### [INFORMATION SUPPLIED]
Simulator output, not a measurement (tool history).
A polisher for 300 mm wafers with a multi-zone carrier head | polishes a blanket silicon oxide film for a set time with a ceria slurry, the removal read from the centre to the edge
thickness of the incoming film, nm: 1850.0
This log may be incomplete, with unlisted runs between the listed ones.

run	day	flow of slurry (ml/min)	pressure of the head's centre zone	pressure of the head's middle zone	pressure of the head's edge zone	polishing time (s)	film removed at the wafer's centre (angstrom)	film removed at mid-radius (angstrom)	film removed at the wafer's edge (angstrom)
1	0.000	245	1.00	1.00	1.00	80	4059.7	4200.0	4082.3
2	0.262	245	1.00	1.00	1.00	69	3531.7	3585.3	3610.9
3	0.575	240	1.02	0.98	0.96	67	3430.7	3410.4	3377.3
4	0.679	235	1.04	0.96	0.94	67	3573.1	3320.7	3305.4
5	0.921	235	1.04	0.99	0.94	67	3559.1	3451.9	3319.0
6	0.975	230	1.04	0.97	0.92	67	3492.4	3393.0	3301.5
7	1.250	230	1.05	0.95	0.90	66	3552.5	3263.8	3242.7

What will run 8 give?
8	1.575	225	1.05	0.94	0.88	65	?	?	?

### [BRIEF]
All that is needed is the exact run of lines above from the line containing "This log may" through the line containing "What will run 8 give?", both of them included.

### [SOLUTION]
This log may be incomplete, with unlisted runs between the listed ones.

run	day	flow of slurry (ml/min)	pressure of the head's centre zone	pressure of the head's middle zone	pressure of the head's edge zone	polishing time (s)	film removed at the wafer's centre (angstrom)	film removed at mid-radius (angstrom)	film removed at the wafer's edge (angstrom)
1	0.000	245	1.00	1.00	1.00	80	4059.7	4200.0	4082.3
2	0.262	245	1.00	1.00	1.00	69	3531.7	3585.3	3610.9
3	0.575	240	1.02	0.98	0.96	67	3430.7	3410.4	3377.3
4	0.679	235	1.04	0.96	0.94	67	3573.1	3320.7	3305.4
5	0.921	235	1.04	0.99	0.94	67	3559.1	3451.9	3319.0
6	0.975	230	1.04	0.97	0.92	67	3492.4	3393.0	3301.5
7	1.250	230	1.05	0.95	0.90	66	3552.5	3263.8	3242.7

What will run 8 give?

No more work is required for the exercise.